BRIEF: Print the first line of the material below and each line after it, exactly as written, ending with the line that contains "A struck lot".

GIVEN ENTRIES:
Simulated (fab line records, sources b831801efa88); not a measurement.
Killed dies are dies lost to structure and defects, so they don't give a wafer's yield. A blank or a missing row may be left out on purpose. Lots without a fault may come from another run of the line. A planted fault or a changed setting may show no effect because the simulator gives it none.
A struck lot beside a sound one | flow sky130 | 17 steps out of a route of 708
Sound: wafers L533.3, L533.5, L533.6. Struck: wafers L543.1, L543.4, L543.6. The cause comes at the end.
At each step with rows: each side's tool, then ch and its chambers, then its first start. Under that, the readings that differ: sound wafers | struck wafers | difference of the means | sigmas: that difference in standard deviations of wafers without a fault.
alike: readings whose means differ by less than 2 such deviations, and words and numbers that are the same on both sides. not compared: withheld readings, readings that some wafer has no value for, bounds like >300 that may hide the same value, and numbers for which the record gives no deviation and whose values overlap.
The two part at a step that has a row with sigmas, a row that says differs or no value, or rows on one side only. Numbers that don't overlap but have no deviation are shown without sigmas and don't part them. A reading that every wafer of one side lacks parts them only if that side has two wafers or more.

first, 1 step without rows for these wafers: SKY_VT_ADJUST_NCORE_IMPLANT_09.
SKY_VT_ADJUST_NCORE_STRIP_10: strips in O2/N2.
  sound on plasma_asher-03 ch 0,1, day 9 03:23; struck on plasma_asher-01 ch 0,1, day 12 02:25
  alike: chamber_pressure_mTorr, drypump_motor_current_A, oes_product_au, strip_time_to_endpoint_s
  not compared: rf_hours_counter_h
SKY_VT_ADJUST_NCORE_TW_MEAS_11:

REPLY:
Simulated (fab line records, sources b831801efa88); not a measurement.
Killed dies are dies lost to structure and defects, so they don't give a wafer's yield. A blank or a missing row may be left out on purpose. Lots without a fault may come from another run of the line. A planted fault or a changed setting may show no effect because the simulator gives it none.
A struck lot beside a sound one | flow sky130 | 17 steps out of a route of 708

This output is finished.